Please restate exactly what appears in the records below from the first line to the line where "4. Process parameter" is, that line included.

*** Begin section ***

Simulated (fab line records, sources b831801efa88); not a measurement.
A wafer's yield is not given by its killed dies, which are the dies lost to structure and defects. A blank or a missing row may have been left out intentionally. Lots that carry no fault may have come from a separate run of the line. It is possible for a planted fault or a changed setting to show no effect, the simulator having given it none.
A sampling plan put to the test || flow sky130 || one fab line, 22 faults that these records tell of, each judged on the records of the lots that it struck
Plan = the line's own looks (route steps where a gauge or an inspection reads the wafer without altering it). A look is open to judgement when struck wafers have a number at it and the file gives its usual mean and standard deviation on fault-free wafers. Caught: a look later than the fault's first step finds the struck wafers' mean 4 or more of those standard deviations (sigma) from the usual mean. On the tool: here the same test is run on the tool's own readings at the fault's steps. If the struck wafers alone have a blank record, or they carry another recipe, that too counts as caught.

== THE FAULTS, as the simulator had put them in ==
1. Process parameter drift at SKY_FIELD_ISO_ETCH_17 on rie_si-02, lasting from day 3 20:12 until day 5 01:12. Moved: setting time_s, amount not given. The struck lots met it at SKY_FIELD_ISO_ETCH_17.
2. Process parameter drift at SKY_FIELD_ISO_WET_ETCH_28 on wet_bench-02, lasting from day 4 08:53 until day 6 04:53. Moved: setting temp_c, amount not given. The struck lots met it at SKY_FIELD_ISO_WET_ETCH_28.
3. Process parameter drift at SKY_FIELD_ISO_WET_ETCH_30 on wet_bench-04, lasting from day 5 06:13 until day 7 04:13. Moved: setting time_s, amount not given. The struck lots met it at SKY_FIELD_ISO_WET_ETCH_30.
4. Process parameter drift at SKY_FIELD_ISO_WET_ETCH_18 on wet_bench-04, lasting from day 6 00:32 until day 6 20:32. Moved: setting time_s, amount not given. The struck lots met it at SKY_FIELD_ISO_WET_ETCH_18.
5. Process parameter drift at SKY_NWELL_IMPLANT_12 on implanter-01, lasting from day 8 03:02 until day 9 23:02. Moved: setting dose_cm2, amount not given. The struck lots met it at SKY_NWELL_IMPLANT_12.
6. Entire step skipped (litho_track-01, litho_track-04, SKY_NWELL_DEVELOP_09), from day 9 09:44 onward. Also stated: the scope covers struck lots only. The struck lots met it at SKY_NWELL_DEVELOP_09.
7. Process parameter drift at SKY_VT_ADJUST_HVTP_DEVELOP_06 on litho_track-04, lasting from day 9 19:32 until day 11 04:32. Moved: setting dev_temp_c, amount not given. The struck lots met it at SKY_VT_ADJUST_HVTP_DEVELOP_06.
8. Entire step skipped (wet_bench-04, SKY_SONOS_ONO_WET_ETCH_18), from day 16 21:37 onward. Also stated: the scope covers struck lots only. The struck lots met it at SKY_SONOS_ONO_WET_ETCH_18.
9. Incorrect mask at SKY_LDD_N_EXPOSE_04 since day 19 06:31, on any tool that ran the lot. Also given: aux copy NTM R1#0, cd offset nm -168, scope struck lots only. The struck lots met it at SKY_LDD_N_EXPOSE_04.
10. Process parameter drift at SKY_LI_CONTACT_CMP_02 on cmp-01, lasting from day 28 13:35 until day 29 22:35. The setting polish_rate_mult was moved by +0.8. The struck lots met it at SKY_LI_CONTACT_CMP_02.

*** End section ***

▶ [TASK OUTPUT]:
Simulated (fab line records, sources b831801efa88); not a measurement.
A wafer's yield is not given by its killed dies, which are the dies lost to structure and defects. A blank or a missing row may have been left out intentionally. Lots that carry no fault may have come from a separate run of the line. It is possible for a planted fault or a changed setting to show no effect, the simulator having given it none.
A sampling plan put to the test || flow sky130 || one fab line, 22 faults that these records tell of, each judged on the records of the lots that it struck
Plan = the line's own looks (route steps where a gauge or an inspection reads the wafer without altering it). A look is open to judgement when struck wafers have a number at it and the file gives its usual mean and standard deviation on fault-free wafers. Caught: a look later than the fault's first step finds the struck wafers' mean 4 or more of those standard deviations (sigma) from the usual mean. On the tool: here the same test is run on the tool's own readings at the fault's steps. If the struck wafers alone have a blank record, or they carry another recipe, that too counts as caught.

== THE FAULTS, as the simulator had put them in ==
1. Process parameter drift at SKY_FIELD_ISO_ETCH_17 on rie_si-02, lasting from day 3 20:12 until day 5 01:12. Moved: setting time_s, amount not given. The struck lots met it at SKY_FIELD_ISO_ETCH_17.
2. Process parameter drift at SKY_FIELD_ISO_WET_ETCH_28 on wet_bench-02, lasting from day 4 08:53 until day 6 04:53. Moved: setting temp_c, amount not given. The struck lots met it at SKY_FIELD_ISO_WET_ETCH_28.
3. Process parameter drift at SKY_FIELD_ISO_WET_ETCH_30 on wet_bench-04, lasting from day 5 06:13 until day 7 04:13. Moved: setting time_s, amount not given. The struck lots met it at SKY_FIELD_ISO_WET_ETCH_30.
4. Process parameter drift at SKY_FIELD_ISO_WET_ETCH_18 on wet_bench-04, lasting from day 6 00:32 until day 6 20:32. Moved: setting time_s, amount not given. The struck lots met it at SKY_FIELD_ISO_WET_ETCH_18.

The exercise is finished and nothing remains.